Supplied material below:
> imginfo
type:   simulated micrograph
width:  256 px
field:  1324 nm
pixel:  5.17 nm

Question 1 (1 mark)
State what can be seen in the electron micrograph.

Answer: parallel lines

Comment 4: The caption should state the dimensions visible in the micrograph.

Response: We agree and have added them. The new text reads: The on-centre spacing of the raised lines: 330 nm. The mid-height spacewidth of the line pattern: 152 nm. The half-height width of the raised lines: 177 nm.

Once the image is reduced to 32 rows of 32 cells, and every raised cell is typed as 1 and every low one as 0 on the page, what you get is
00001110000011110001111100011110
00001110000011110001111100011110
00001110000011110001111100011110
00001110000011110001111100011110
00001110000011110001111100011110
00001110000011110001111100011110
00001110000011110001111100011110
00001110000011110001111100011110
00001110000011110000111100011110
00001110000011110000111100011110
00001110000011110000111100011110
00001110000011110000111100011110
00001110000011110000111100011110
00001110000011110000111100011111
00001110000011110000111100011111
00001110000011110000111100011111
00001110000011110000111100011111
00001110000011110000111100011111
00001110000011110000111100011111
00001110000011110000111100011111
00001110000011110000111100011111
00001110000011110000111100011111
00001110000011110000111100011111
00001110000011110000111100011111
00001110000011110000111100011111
End of Supplied material.

(Work request): In the material above, transcribe exactly the lines beginning at the one with "State what can" and ending at the one with "Comment 4: The", both included.

(Worked solution):
State what can be seen in the electron micrograph.

Answer: parallel lines

Comment 4: The caption should state the dimensions visible in the micrograph.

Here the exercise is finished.